Brief
Your answer should be the entries, repeated exactly.

════════
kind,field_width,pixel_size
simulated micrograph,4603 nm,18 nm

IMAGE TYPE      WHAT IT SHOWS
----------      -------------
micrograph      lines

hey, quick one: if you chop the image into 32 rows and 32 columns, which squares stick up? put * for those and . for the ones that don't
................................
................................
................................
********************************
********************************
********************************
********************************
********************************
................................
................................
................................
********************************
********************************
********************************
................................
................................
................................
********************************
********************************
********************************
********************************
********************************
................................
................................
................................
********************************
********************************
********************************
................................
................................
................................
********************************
════════

Exercise answer
kind,field_width,pixel_size
simulated micrograph,4603 nm,18 nm

IMAGE TYPE      WHAT IT SHOWS
----------      -------------
micrograph      lines

hey, quick one: if you chop the image into 32 rows and 32 columns, which squares stick up? put * for those and . for the ones that don't
................................
................................
................................
********************************
********************************
********************************
********************************
********************************
................................
................................
................................
********************************
********************************
********************************
................................
................................
................................
********************************
********************************
********************************
********************************
********************************
................................
................................
................................
********************************
********************************
********************************
................................
................................
................................
********************************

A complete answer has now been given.